● EXCERPTED RECORDS

══════════════════════════════

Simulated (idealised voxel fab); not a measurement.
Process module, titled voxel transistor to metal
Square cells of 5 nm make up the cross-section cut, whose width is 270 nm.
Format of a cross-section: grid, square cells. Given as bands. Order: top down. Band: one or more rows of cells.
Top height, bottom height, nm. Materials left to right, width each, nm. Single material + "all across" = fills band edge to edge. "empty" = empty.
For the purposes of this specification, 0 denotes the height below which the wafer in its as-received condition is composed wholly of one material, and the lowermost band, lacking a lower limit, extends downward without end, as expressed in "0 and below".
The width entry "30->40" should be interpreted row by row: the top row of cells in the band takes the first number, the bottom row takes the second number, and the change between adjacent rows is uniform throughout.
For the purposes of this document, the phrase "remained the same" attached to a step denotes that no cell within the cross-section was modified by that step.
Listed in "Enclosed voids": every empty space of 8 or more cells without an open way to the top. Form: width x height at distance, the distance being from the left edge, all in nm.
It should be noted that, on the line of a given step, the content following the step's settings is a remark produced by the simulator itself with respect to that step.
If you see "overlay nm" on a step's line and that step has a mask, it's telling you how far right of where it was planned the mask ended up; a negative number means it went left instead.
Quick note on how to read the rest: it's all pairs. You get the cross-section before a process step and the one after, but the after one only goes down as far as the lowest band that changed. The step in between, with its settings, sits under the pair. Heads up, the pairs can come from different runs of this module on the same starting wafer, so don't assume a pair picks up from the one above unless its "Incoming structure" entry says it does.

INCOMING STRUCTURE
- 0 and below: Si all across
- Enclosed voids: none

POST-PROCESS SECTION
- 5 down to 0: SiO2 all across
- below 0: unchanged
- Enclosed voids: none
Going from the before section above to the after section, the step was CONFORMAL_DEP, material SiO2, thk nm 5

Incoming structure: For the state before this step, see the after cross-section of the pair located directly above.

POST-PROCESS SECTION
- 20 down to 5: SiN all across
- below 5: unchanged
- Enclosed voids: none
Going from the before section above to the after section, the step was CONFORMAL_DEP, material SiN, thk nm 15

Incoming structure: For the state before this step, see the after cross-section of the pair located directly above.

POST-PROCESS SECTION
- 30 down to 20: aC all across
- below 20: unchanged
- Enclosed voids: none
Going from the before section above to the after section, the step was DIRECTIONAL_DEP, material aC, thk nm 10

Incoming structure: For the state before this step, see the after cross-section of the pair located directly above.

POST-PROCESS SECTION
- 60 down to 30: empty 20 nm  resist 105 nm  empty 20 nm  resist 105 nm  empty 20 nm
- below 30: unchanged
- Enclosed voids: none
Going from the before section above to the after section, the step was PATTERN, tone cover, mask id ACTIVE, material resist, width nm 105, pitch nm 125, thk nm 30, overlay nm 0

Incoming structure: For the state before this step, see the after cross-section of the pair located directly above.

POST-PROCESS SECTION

══════════════════════════════

● WORK ITEM
Give back exactly the lines above starting at the line where "Square cells of" appears and ending at the line where "went left instead." appears, both included, with no other lines.

● TASK OUTPUT
Square cells of 5 nm make up the cross-section cut, whose width is 270 nm.
Format of a cross-section: grid, square cells. Given as bands. Order: top down. Band: one or more rows of cells.
Top height, bottom height, nm. Materials left to right, width each, nm. Single material + "all across" = fills band edge to edge. "empty" = empty.
For the purposes of this specification, 0 denotes the height below which the wafer in its as-received condition is composed wholly of one material, and the lowermost band, lacking a lower limit, extends downward without end, as expressed in "0 and below".
The width entry "30->40" should be interpreted row by row: the top row of cells in the band takes the first number, the bottom row takes the second number, and the change between adjacent rows is uniform throughout.
For the purposes of this document, the phrase "remained the same" attached to a step denotes that no cell within the cross-section was modified by that step.
Listed in "Enclosed voids": every empty space of 8 or more cells without an open way to the top. Form: width x height at distance, the distance being from the left edge, all in nm.
It should be noted that, on the line of a given step, the content following the step's settings is a remark produced by the simulator itself with respect to that step.
If you see "overlay nm" on a step's line and that step has a mask, it's telling you how far right of where it was planned the mask ended up; a negative number means it went left instead.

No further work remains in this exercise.